--- Provided data Enclosed Below ---

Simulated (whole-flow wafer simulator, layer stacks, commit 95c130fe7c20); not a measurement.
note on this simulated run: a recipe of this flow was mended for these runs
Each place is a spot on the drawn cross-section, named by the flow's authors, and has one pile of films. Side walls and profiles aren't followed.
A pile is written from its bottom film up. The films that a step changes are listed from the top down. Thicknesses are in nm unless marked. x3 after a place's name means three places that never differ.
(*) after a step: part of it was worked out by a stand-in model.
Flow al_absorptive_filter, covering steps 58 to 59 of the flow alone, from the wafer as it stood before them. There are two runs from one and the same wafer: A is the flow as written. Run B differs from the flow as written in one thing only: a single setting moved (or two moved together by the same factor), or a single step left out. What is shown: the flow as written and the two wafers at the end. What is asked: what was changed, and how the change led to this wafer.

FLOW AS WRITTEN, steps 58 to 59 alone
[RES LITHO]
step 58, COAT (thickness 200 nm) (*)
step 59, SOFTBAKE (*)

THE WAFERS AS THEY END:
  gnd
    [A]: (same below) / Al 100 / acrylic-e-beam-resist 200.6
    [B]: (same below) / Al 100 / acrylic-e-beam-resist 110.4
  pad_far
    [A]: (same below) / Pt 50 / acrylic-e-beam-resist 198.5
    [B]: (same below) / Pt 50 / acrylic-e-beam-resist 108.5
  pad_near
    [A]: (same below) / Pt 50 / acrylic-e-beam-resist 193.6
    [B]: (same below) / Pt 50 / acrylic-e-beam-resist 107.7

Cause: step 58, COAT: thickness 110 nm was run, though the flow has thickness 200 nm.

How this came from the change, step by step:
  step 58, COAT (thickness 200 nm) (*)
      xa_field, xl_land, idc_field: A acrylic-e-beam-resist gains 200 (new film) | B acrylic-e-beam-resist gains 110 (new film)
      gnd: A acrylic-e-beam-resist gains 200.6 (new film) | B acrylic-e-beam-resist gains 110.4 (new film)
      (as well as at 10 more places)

--- End of Enclosed Provided data ---

● **Brief**
Among the entries above, the line containing "[A]: (same below) / Al", the line containing "gnd: A acrylic-e-beam-resist", and all lines between them are to be restated word for word; nothing else belongs in the reply.

● **Written reply**
    [A]: (same below) / Al 100 / acrylic-e-beam-resist 200.6
    [B]: (same below) / Al 100 / acrylic-e-beam-resist 110.4
  pad_far
    [A]: (same below) / Pt 50 / acrylic-e-beam-resist 198.5
    [B]: (same below) / Pt 50 / acrylic-e-beam-resist 108.5
  pad_near
    [A]: (same below) / Pt 50 / acrylic-e-beam-resist 193.6
    [B]: (same below) / Pt 50 / acrylic-e-beam-resist 107.7

Cause: step 58, COAT: thickness 110 nm was run, though the flow has thickness 200 nm.

How this came from the change, step by step:
  step 58, COAT (thickness 200 nm) (*)
      xa_field, xl_land, idc_field: A acrylic-e-beam-resist gains 200 (new film) | B acrylic-e-beam-resist gains 110 (new film)
      gnd: A acrylic-e-beam-resist gains 200.6 (new film) | B acrylic-e-beam-resist gains 110.4 (new film)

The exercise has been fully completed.